ASSIGNED TASK
Every record that follows should be printed verbatim.

PROVIDED DATA
────────────────────────────────────────
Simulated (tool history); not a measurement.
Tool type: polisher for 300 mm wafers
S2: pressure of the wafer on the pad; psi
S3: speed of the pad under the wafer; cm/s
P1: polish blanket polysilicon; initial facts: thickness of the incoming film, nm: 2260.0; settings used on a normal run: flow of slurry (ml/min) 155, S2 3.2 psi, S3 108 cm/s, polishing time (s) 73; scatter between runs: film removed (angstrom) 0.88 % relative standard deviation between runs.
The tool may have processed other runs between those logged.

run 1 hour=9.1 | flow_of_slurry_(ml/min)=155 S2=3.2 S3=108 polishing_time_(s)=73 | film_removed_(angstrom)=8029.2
────────────────────────────────────────

PROBLEM SOLUTION
Simulated (tool history); not a measurement.
Tool type: polisher for 300 mm wafers
S2: pressure of the wafer on the pad; psi
S3: speed of the pad under the wafer; cm/s
P1: polish blanket polysilicon; initial facts: thickness of the incoming film, nm: 2260.0; settings used on a normal run: flow of slurry (ml/min) 155, S2 3.2 psi, S3 108 cm/s, polishing time (s) 73; scatter between runs: film removed (angstrom) 0.88 % relative standard deviation between runs.
The tool may have processed other runs between those logged.

run 1 hour=9.1 | flow_of_slurry_(ml/min)=155 S2=3.2 S3=108 polishing_time_(s)=73 | film_removed_(angstrom)=8029.2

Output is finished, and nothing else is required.